## Required action
Please provide the entries below again, word for word.

## Record excerpts
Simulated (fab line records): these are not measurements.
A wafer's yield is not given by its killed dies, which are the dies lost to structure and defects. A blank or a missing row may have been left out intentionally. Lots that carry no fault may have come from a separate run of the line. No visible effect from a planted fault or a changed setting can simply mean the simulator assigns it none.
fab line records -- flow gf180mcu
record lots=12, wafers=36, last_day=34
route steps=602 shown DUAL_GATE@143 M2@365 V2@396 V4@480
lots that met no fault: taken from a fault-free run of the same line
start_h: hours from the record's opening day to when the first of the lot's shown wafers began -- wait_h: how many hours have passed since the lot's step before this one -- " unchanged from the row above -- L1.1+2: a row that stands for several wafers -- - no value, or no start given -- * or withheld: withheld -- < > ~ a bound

## Answer box
Simulated (fab line records): these are not measurements.
A wafer's yield is not given by its killed dies, which are the dies lost to structure and defects. A blank or a missing row may have been left out intentionally. Lots that carry no fault may have come from a separate run of the line. No visible effect from a planted fault or a changed setting can simply mean the simulator assigns it none.
fab line records -- flow gf180mcu
record lots=12, wafers=36, last_day=34
route steps=602 shown DUAL_GATE@143 M2@365 V2@396 V4@480
lots that met no fault: taken from a fault-free run of the same line
start_h: hours from the record's opening day to when the first of the lot's shown wafers began -- wait_h: how many hours have passed since the lot's step before this one -- " unchanged from the row above -- L1.1+2: a row that stands for several wafers -- - no value, or no start given -- * or withheld: withheld -- < > ~ a bound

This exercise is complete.